::: Data section :::
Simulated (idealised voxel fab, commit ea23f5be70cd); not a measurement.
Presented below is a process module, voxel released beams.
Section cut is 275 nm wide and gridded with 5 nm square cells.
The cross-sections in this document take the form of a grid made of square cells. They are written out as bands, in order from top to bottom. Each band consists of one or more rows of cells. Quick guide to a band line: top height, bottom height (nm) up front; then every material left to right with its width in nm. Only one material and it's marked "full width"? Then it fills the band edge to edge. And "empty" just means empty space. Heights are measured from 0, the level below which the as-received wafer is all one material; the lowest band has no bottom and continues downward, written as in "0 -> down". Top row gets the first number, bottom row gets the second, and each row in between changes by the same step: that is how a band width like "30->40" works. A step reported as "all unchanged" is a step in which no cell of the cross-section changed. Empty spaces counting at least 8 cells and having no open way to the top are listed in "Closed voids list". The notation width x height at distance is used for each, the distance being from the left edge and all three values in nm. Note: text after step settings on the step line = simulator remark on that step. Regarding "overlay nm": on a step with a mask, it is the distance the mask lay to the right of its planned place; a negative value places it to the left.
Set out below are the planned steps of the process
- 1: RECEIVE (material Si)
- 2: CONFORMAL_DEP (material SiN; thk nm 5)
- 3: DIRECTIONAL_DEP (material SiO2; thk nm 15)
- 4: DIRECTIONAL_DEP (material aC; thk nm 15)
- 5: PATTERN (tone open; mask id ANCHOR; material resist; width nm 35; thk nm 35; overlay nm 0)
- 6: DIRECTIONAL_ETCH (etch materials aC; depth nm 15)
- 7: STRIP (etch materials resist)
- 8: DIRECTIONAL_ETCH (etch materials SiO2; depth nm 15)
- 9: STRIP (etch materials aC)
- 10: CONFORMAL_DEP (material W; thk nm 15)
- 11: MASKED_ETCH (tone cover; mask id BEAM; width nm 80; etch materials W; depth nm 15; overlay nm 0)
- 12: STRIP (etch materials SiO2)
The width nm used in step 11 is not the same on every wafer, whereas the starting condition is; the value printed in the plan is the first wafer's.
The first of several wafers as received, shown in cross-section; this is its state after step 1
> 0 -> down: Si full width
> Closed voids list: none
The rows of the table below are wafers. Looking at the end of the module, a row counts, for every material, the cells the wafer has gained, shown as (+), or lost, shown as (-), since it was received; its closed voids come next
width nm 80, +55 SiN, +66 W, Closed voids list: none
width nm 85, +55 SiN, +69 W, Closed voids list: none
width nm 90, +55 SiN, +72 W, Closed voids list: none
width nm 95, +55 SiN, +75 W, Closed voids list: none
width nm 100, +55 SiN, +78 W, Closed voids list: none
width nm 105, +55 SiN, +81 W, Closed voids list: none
:::

▶ **Work request**
Exactly as they stand, please print the lines from the first line of the records above down to the line that includes "Section cut is", both of those included and no others.

▶ **Written reply**
Simulated (idealised voxel fab, commit ea23f5be70cd); not a measurement.
Presented below is a process module, voxel released beams.
Section cut is 275 nm wide and gridded with 5 nm square cells.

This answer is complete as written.